*Requirement*
Here is a listing. Reproduce it exactly.

*Entries supplied*
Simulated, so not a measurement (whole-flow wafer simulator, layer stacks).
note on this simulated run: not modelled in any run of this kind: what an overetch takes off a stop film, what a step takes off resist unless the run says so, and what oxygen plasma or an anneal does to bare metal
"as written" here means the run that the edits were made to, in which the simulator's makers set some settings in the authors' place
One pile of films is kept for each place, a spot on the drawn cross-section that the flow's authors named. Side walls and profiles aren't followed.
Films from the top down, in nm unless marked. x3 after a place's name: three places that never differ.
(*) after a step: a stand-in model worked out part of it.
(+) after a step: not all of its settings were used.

*Task answer*
Simulated, so not a measurement (whole-flow wafer simulator, layer stacks).
note on this simulated run: not modelled in any run of this kind: what an overetch takes off a stop film, what a step takes off resist unless the run says so, and what oxygen plasma or an anneal does to bare metal
"as written" here means the run that the edits were made to, in which the simulator's makers set some settings in the authors' place
One pile of films is kept for each place, a spot on the drawn cross-section that the flow's authors named. Side walls and profiles aren't followed.
Films from the top down, in nm unless marked. x3 after a place's name: three places that never differ.
(*) after a step: a stand-in model worked out part of it.
(+) after a step: not all of its settings were used.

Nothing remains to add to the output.